++++++++++

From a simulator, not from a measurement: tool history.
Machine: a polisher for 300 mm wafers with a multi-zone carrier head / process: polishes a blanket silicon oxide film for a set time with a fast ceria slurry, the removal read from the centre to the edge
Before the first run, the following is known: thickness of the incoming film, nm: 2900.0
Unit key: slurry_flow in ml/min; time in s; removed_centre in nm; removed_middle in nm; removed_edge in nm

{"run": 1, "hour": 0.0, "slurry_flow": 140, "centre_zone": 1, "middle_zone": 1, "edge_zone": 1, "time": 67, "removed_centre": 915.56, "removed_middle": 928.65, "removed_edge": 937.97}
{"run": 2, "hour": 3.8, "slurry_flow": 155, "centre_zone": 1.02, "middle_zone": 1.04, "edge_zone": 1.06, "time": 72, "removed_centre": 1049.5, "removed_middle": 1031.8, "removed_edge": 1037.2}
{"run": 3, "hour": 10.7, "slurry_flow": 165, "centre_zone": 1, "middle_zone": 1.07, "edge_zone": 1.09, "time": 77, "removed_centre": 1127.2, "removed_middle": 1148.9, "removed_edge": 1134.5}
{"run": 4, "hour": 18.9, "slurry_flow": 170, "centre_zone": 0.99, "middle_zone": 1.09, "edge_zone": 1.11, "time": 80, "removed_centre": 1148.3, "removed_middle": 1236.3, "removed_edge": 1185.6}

++++++++++

The entries above must be retyped exactly, down to the last character.

From a simulator, not from a measurement: tool history.
Machine: a polisher for 300 mm wafers with a multi-zone carrier head / process: polishes a blanket silicon oxide film for a set time with a fast ceria slurry, the removal read from the centre to the edge
Before the first run, the following is known: thickness of the incoming film, nm: 2900.0
Unit key: slurry_flow in ml/min; time in s; removed_centre in nm; removed_middle in nm; removed_edge in nm

{"run": 1, "hour": 0.0, "slurry_flow": 140, "centre_zone": 1, "middle_zone": 1, "edge_zone": 1, "time": 67, "removed_centre": 915.56, "removed_middle": 928.65, "removed_edge": 937.97}
{"run": 2, "hour": 3.8, "slurry_flow": 155, "centre_zone": 1.02, "middle_zone": 1.04, "edge_zone": 1.06, "time": 72, "removed_centre": 1049.5, "removed_middle": 1031.8, "removed_edge": 1037.2}
{"run": 3, "hour": 10.7, "slurry_flow": 165, "centre_zone": 1, "middle_zone": 1.07, "edge_zone": 1.09, "time": 77, "removed_centre": 1127.2, "removed_middle": 1148.9, "removed_edge": 1134.5}
{"run": 4, "hour": 18.9, "slurry_flow": 170, "centre_zone": 0.99, "middle_zone": 1.09, "edge_zone": 1.11, "time": 80, "removed_centre": 1148.3, "removed_middle": 1236.3, "removed_edge": 1185.6}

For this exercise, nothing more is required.